● Action item: Top to bottom, give the entries again exactly as written.

● Information shown:
------

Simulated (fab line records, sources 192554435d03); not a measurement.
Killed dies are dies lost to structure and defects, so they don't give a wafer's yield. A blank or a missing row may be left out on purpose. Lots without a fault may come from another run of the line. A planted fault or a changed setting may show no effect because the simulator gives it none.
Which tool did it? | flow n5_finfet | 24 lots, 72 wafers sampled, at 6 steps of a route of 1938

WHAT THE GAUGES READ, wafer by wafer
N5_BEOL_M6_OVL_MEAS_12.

------

● Task solution:
Simulated (fab line records, sources 192554435d03); not a measurement.
Killed dies are dies lost to structure and defects, so they don't give a wafer's yield. A blank or a missing row may be left out on purpose. Lots without a fault may come from another run of the line. A planted fault or a changed setting may show no effect because the simulator gives it none.
Which tool did it? | flow n5_finfet | 24 lots, 72 wafers sampled, at 6 steps of a route of 1938

WHAT THE GAUGES READ, wafer by wafer
N5_BEOL_M6_OVL_MEAS_12.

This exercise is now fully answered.